══ Provided records

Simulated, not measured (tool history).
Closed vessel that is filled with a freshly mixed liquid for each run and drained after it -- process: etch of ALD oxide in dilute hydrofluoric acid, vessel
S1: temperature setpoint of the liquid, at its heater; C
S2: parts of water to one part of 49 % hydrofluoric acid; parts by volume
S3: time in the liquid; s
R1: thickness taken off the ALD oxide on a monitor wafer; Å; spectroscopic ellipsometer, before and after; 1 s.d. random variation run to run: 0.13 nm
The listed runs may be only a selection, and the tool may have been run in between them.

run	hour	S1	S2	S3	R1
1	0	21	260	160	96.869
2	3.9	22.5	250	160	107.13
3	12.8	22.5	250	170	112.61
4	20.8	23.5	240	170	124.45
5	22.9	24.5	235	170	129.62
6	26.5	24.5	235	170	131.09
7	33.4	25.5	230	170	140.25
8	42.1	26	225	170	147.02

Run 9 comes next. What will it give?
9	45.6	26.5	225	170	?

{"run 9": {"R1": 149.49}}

════

Please reproduce exactly the lines from the first one of the records above through the line containing "R1: thickness taken", both included, and nothing else.

Simulated, not measured (tool history).
Closed vessel that is filled with a freshly mixed liquid for each run and drained after it -- process: etch of ALD oxide in dilute hydrofluoric acid, vessel
S1: temperature setpoint of the liquid, at its heater; C
S2: parts of water to one part of 49 % hydrofluoric acid; parts by volume
S3: time in the liquid; s
R1: thickness taken off the ALD oxide on a monitor wafer; Å; spectroscopic ellipsometer, before and after; 1 s.d. random variation run to run: 0.13 nm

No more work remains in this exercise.